Copy out the lines of the records below, and only those lines, from the one with "31 DEVELOP: thickness 3000 nm (*)" through the one with "36 COAT: i-line resist, thickness 3000 nm (*)", exactly as they appear.

▶
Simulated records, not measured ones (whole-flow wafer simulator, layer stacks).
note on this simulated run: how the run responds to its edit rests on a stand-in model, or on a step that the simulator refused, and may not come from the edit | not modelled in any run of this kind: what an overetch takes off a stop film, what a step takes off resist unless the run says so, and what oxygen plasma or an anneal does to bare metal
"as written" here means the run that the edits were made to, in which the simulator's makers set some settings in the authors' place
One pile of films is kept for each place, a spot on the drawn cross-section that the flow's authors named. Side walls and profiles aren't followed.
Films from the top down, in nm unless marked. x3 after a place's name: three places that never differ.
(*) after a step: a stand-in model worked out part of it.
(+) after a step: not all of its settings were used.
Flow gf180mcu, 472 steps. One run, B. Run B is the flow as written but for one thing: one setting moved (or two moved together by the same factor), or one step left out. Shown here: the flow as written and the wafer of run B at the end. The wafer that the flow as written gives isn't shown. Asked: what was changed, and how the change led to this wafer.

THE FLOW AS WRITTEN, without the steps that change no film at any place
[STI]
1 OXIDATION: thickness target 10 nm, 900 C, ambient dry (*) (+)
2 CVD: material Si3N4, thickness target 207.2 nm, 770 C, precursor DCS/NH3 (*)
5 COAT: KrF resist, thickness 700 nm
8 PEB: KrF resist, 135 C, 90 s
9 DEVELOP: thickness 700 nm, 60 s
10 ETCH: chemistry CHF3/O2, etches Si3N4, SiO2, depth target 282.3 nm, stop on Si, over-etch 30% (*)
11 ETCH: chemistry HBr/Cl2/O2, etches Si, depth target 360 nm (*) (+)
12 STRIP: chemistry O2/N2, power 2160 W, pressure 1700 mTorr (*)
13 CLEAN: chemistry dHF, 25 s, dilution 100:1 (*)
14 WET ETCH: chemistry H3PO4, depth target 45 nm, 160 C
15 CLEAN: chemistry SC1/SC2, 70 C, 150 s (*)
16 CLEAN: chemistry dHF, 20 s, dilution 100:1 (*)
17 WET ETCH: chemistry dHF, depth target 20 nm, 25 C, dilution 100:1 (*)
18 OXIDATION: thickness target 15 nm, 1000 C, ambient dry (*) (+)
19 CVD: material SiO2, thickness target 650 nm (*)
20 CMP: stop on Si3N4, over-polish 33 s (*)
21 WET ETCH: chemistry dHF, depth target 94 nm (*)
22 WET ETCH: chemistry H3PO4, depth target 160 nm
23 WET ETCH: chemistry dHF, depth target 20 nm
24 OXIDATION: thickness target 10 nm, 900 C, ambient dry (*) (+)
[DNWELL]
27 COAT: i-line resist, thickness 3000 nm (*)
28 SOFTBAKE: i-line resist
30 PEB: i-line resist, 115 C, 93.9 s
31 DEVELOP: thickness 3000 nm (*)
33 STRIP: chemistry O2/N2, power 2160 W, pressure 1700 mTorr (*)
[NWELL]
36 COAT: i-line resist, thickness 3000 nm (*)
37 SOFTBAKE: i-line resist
◀

## Exercise result
31 DEVELOP: thickness 3000 nm (*)
33 STRIP: chemistry O2/N2, power 2160 W, pressure 1700 mTorr (*)
[NWELL]
36 COAT: i-line resist, thickness 3000 nm (*)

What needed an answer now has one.